Give again, word for word, each line below starting at the one that contains "Fleet of like" and ending at the one that contains "S1: temperature setpoint".

◆ Data for analysis ◆
==============================
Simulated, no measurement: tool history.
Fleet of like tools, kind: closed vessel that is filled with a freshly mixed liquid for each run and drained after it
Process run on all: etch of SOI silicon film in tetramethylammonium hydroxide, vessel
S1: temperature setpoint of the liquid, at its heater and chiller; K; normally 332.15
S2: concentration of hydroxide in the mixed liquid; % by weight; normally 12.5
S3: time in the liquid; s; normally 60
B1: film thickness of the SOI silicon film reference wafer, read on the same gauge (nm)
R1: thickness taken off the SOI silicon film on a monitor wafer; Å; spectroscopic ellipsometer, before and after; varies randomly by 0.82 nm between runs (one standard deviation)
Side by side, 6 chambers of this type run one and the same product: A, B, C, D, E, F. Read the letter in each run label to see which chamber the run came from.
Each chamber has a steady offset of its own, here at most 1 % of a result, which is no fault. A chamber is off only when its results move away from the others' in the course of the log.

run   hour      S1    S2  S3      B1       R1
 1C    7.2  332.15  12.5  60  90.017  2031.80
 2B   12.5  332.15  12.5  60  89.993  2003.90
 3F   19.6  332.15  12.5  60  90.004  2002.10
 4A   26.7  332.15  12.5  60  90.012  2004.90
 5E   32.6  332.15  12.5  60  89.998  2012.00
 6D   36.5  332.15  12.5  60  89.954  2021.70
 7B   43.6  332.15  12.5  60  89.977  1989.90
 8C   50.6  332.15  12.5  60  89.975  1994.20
==============================

◆ Written answer ◆
Fleet of like tools, kind: closed vessel that is filled with a freshly mixed liquid for each run and drained after it
Process run on all: etch of SOI silicon film in tetramethylammonium hydroxide, vessel
S1: temperature setpoint of the liquid, at its heater and chiller; K; normally 332.15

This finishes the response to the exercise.